== == ==

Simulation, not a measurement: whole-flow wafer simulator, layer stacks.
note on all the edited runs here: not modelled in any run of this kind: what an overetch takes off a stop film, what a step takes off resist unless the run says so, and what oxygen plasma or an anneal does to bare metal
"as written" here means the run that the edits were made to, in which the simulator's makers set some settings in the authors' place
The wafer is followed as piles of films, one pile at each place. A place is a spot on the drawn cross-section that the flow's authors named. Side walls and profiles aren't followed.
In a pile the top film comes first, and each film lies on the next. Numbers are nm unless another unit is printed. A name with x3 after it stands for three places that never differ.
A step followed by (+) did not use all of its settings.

== == ==

Word for word, transcribe all of the records.

Task answer
Simulation, not a measurement: whole-flow wafer simulator, layer stacks.
note on all the edited runs here: not modelled in any run of this kind: what an overetch takes off a stop film, what a step takes off resist unless the run says so, and what oxygen plasma or an anneal does to bare metal
"as written" here means the run that the edits were made to, in which the simulator's makers set some settings in the authors' place
The wafer is followed as piles of films, one pile at each place. A place is a spot on the drawn cross-section that the flow's authors named. Side walls and profiles aren't followed.
In a pile the top film comes first, and each film lies on the next. Numbers are nm unless another unit is printed. A name with x3 after it stands for three places that never differ.
A step followed by (+) did not use all of its settings.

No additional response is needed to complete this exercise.